::::

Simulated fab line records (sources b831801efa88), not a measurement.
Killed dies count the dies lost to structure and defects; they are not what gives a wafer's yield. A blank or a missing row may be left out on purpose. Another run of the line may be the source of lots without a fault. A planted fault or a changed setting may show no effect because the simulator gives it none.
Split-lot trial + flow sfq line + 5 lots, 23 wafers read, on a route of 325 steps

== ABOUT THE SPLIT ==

::::

- [ACTIVITY] The material above must be output in full. Keep every word as it is.

- [EXERCISE OUTPUT]
Simulated fab line records (sources b831801efa88), not a measurement.
Killed dies count the dies lost to structure and defects; they are not what gives a wafer's yield. A blank or a missing row may be left out on purpose. Another run of the line may be the source of lots without a fault. A planted fault or a changed setting may show no effect because the simulator gives it none.
Split-lot trial + flow sfq line + 5 lots, 23 wafers read, on a route of 325 steps

== ABOUT THE SPLIT ==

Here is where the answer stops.